_ACTIVITY_.
Repeat only the lines running from the beginning of the material through the line that contains "1B,5.9,305,18.6,1.16,1,9,143.75,142.30".

▬▬▬▬▬▬

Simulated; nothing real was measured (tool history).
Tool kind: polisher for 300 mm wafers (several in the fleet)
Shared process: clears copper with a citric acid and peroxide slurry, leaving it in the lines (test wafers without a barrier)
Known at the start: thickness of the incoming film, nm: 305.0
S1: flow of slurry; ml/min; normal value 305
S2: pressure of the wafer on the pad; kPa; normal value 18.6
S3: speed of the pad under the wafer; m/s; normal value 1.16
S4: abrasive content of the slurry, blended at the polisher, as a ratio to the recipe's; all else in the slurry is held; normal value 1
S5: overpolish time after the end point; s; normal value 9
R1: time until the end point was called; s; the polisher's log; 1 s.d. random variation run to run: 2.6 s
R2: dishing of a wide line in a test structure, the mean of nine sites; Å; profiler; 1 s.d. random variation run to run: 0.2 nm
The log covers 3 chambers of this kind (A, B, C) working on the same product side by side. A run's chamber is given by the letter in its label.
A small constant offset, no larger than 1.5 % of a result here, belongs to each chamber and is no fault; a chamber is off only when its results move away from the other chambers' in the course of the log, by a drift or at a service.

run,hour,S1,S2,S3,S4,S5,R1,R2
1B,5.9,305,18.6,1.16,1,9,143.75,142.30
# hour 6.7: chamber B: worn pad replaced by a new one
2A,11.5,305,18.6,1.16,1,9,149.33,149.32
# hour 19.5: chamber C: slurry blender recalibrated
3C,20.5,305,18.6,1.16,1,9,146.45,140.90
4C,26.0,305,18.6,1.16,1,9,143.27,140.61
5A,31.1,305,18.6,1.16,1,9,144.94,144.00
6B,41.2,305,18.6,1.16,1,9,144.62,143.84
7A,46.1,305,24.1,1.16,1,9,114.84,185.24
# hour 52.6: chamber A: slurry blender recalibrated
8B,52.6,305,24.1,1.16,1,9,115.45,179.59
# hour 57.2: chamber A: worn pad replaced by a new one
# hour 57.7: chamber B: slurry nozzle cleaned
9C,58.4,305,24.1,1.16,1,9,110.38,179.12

▬▬▬▬▬▬

_EXERCISE RESPONSE_.
Simulated; nothing real was measured (tool history).
Tool kind: polisher for 300 mm wafers (several in the fleet)
Shared process: clears copper with a citric acid and peroxide slurry, leaving it in the lines (test wafers without a barrier)
Known at the start: thickness of the incoming film, nm: 305.0
S1: flow of slurry; ml/min; normal value 305
S2: pressure of the wafer on the pad; kPa; normal value 18.6
S3: speed of the pad under the wafer; m/s; normal value 1.16
S4: abrasive content of the slurry, blended at the polisher, as a ratio to the recipe's; all else in the slurry is held; normal value 1
S5: overpolish time after the end point; s; normal value 9
R1: time until the end point was called; s; the polisher's log; 1 s.d. random variation run to run: 2.6 s
R2: dishing of a wide line in a test structure, the mean of nine sites; Å; profiler; 1 s.d. random variation run to run: 0.2 nm
The log covers 3 chambers of this kind (A, B, C) working on the same product side by side. A run's chamber is given by the letter in its label.
A small constant offset, no larger than 1.5 % of a result here, belongs to each chamber and is no fault; a chamber is off only when its results move away from the other chambers' in the course of the log, by a drift or at a service.

run,hour,S1,S2,S3,S4,S5,R1,R2
1B,5.9,305,18.6,1.16,1,9,143.75,142.30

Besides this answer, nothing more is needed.